## [Required action]
Copy the records below in full, changing no character.

*** Opening Information supplied ***

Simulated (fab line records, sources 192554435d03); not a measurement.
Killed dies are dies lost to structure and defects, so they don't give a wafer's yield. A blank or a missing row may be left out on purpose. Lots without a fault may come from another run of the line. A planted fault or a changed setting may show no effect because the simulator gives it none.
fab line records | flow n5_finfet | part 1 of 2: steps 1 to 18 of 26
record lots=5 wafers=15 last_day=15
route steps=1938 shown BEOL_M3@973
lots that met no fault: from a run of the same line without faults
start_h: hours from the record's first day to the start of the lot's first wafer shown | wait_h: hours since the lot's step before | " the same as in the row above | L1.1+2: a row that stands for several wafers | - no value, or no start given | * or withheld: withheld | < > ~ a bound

*** Closing Information supplied ***

## [Your response]
Simulated (fab line records, sources 192554435d03); not a measurement.
Killed dies are dies lost to structure and defects, so they don't give a wafer's yield. A blank or a missing row may be left out on purpose. Lots without a fault may come from another run of the line. A planted fault or a changed setting may show no effect because the simulator gives it none.
fab line records | flow n5_finfet | part 1 of 2: steps 1 to 18 of 26
record lots=5 wafers=15 last_day=15
route steps=1938 shown BEOL_M3@973
lots that met no fault: from a run of the same line without faults
start_h: hours from the record's first day to the start of the lot's first wafer shown | wait_h: hours since the lot's step before | " the same as in the row above | L1.1+2: a row that stands for several wafers | - no value, or no start given | * or withheld: withheld | < > ~ a bound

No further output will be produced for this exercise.